Copy out the data line by line exactly, from its start to the line bearing "Square cells in", inclusive.

===== Listed entries

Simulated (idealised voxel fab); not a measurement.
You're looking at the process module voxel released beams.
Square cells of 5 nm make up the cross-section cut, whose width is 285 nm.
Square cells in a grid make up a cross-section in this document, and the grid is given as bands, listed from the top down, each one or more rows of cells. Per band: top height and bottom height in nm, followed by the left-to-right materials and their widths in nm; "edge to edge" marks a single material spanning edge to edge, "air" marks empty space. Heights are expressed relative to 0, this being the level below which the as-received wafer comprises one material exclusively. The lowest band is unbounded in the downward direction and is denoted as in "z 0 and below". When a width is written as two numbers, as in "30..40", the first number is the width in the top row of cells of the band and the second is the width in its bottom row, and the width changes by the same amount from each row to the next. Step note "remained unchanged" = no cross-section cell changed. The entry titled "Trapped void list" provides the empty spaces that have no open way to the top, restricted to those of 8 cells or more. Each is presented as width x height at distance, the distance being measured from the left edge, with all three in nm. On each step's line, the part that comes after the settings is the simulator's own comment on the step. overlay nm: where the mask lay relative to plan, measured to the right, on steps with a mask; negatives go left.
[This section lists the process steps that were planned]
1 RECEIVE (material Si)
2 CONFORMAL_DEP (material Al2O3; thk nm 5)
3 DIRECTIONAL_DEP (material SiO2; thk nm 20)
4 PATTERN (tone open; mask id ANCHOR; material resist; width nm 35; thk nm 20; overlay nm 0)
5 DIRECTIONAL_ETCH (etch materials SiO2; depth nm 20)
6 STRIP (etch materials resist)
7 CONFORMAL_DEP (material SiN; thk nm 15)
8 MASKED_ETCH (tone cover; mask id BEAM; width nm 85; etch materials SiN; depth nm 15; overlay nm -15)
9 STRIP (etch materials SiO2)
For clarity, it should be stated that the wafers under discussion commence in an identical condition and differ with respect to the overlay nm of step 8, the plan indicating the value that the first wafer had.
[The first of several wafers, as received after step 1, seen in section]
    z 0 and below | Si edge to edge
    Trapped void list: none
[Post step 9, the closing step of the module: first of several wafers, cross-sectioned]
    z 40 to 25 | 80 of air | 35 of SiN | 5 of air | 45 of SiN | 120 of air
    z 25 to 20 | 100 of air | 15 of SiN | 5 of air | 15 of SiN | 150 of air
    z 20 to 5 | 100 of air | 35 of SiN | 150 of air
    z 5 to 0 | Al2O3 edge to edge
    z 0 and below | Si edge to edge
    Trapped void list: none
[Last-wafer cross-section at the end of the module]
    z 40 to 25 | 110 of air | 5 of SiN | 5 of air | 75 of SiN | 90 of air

==========

◆ Exercise output
Simulated (idealised voxel fab); not a measurement.
You're looking at the process module voxel released beams.
Square cells of 5 nm make up the cross-section cut, whose width is 285 nm.
Square cells in a grid make up a cross-section in this document, and the grid is given as bands, listed from the top down, each one or more rows of cells. Per band: top height and bottom height in nm, followed by the left-to-right materials and their widths in nm; "edge to edge" marks a single material spanning edge to edge, "air" marks empty space. Heights are expressed relative to 0, this being the level below which the as-received wafer comprises one material exclusively. The lowest band is unbounded in the downward direction and is denoted as in "z 0 and below". When a width is written as two numbers, as in "30..40", the first number is the width in the top row of cells of the band and the second is the width in its bottom row, and the width changes by the same amount from each row to the next. Step note "remained unchanged" = no cross-section cell changed. The entry titled "Trapped void list" provides the empty spaces that have no open way to the top, restricted to those of 8 cells or more. Each is presented as width x height at distance, the distance being measured from the left edge, with all three in nm. On each step's line, the part that comes after the settings is the simulator's own comment on the step. overlay nm: where the mask lay relative to plan, measured to the right, on steps with a mask; negatives go left.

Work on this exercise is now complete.